**SUPPLIED MATERIAL:**
- - - - - - -
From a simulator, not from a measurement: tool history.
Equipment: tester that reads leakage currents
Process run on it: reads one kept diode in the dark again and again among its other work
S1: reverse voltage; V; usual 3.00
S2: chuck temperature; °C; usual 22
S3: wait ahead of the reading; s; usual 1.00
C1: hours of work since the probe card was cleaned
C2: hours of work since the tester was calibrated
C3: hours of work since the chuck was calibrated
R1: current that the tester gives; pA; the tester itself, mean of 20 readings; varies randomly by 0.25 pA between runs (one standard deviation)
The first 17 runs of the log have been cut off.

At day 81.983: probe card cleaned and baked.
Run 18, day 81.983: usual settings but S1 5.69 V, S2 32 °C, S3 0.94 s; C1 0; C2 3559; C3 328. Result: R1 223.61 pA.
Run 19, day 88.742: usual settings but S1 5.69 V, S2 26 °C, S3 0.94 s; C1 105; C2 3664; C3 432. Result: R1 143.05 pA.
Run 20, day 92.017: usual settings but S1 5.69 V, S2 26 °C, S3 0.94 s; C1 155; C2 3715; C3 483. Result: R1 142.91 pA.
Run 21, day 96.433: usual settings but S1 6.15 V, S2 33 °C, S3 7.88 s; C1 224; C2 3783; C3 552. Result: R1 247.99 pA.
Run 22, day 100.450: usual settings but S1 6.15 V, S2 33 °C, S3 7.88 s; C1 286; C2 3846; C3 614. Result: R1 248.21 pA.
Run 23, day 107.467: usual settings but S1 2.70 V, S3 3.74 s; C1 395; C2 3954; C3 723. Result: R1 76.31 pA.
- - - - - - -

So that nothing is lost, return the listing exactly and completely.

From a simulator, not from a measurement: tool history.
Equipment: tester that reads leakage currents
Process run on it: reads one kept diode in the dark again and again among its other work
S1: reverse voltage; V; usual 3.00
S2: chuck temperature; °C; usual 22
S3: wait ahead of the reading; s; usual 1.00
C1: hours of work since the probe card was cleaned
C2: hours of work since the tester was calibrated
C3: hours of work since the chuck was calibrated
R1: current that the tester gives; pA; the tester itself, mean of 20 readings; varies randomly by 0.25 pA between runs (one standard deviation)
The first 17 runs of the log have been cut off.

At day 81.983: probe card cleaned and baked.
Run 18, day 81.983: usual settings but S1 5.69 V, S2 32 °C, S3 0.94 s; C1 0; C2 3559; C3 328. Result: R1 223.61 pA.
Run 19, day 88.742: usual settings but S1 5.69 V, S2 26 °C, S3 0.94 s; C1 105; C2 3664; C3 432. Result: R1 143.05 pA.
Run 20, day 92.017: usual settings but S1 5.69 V, S2 26 °C, S3 0.94 s; C1 155; C2 3715; C3 483. Result: R1 142.91 pA.
Run 21, day 96.433: usual settings but S1 6.15 V, S2 33 °C, S3 7.88 s; C1 224; C2 3783; C3 552. Result: R1 247.99 pA.
Run 22, day 100.450: usual settings but S1 6.15 V, S2 33 °C, S3 7.88 s; C1 286; C2 3846; C3 614. Result: R1 248.21 pA.
Run 23, day 107.467: usual settings but S1 2.70 V, S3 3.74 s; C1 395; C2 3954; C3 723. Result: R1 76.31 pA.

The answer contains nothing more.